▸ **WORK REQUEST**:
The stretch wanted below opens at the line containing "record lots=6 wafers=18 last_day=17" and closes at the line containing "start_h: hours from". Please return it exactly, with no other lines.

Start of ENTRIES SHOWN

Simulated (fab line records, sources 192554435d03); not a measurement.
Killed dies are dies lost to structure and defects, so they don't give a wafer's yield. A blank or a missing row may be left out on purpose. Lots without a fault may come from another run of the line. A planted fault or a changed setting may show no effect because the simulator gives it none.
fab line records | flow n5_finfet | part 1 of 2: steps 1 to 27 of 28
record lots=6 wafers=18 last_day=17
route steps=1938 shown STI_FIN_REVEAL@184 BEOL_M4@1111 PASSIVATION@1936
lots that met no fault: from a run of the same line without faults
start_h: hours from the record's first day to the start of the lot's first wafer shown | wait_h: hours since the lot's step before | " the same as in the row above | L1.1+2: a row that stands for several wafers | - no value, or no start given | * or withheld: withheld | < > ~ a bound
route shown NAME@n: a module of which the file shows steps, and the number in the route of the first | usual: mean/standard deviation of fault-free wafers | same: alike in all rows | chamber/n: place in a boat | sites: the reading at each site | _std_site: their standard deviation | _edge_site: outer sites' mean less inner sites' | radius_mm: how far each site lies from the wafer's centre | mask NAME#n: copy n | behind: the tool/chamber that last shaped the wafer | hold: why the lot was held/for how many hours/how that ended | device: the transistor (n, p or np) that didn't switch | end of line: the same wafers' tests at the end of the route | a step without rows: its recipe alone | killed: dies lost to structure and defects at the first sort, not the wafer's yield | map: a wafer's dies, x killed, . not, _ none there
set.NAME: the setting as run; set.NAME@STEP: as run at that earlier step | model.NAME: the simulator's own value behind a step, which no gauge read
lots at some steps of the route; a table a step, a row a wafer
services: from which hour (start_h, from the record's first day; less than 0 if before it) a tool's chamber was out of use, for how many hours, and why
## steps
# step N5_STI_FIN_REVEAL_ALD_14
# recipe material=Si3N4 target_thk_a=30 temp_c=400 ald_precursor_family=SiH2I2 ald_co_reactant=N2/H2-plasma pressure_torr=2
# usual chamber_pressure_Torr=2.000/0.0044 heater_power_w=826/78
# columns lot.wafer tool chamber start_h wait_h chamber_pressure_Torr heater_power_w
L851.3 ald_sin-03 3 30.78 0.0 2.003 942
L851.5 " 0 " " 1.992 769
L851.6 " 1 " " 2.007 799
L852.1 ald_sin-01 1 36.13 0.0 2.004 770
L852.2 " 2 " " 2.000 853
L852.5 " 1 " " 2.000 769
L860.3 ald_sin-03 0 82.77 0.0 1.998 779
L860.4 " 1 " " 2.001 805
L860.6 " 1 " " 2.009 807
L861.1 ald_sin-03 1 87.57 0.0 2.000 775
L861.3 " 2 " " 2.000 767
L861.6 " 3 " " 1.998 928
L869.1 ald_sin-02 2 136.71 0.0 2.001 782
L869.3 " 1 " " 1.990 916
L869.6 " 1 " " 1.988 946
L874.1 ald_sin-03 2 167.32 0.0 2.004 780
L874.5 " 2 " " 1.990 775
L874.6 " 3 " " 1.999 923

End of ENTRIES SHOWN

▸ **RESPONSE AREA**:
record lots=6 wafers=18 last_day=17
route steps=1938 shown STI_FIN_REVEAL@184 BEOL_M4@1111 PASSIVATION@1936
lots that met no fault: from a run of the same line without faults
start_h: hours from the record's first day to the start of the lot's first wafer shown | wait_h: hours since the lot's step before | " the same as in the row above | L1.1+2: a row that stands for several wafers | - no value, or no start given | * or withheld: withheld | < > ~ a bound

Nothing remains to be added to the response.